> **Activity**:
Everything from the first line of the entries through the line containing "At SFQ_TRILAYER_I5_LITHO_COAT_144 (resist thk 650 nm), the" is to be retyped exactly, and nothing beyond it.

____________

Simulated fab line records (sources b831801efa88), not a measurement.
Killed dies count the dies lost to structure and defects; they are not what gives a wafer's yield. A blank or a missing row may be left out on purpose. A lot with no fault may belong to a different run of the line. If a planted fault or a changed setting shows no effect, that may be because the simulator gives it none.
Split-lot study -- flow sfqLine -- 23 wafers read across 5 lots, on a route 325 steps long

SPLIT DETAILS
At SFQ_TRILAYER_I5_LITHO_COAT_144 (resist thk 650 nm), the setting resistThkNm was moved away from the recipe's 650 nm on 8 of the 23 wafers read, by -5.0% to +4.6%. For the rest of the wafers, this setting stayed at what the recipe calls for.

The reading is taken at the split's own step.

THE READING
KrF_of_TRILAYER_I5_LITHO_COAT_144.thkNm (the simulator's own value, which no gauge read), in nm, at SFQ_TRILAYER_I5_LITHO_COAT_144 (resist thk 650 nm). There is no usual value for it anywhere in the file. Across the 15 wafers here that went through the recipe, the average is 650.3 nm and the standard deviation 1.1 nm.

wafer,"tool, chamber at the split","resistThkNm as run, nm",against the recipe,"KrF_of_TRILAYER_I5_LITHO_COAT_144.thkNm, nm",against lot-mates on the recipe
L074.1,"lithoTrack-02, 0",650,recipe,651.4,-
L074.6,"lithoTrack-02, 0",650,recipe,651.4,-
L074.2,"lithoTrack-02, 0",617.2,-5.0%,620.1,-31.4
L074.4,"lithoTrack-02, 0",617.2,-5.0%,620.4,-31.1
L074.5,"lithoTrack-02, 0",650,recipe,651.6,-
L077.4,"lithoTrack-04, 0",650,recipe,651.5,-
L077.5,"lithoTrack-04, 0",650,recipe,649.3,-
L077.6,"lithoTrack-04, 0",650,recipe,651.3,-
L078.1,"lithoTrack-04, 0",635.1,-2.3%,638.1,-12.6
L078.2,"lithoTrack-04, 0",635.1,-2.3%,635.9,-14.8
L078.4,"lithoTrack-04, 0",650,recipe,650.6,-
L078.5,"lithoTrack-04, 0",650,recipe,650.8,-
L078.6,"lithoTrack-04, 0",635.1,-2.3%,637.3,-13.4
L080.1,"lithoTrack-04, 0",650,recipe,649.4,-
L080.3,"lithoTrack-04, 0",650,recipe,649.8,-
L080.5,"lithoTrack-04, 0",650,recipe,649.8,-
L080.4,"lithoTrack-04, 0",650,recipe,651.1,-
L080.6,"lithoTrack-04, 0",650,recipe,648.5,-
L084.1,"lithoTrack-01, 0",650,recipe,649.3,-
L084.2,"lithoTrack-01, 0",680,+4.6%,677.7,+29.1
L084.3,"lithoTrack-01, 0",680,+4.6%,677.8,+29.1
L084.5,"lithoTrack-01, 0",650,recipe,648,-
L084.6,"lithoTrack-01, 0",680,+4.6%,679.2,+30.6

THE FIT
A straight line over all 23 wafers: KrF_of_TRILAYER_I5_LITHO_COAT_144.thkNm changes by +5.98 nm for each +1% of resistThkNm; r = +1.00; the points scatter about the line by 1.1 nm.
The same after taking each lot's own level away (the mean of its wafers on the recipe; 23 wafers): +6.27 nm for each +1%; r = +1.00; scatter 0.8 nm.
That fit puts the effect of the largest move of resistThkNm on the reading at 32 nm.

____________

> **Written answer**:
Simulated fab line records (sources b831801efa88), not a measurement.
Killed dies count the dies lost to structure and defects; they are not what gives a wafer's yield. A blank or a missing row may be left out on purpose. A lot with no fault may belong to a different run of the line. If a planted fault or a changed setting shows no effect, that may be because the simulator gives it none.
Split-lot study -- flow sfqLine -- 23 wafers read across 5 lots, on a route 325 steps long

SPLIT DETAILS
At SFQ_TRILAYER_I5_LITHO_COAT_144 (resist thk 650 nm), the setting resistThkNm was moved away from the recipe's 650 nm on 8 of the 23 wafers read, by -5.0% to +4.6%. For the rest of the wafers, this setting stayed at what the recipe calls for.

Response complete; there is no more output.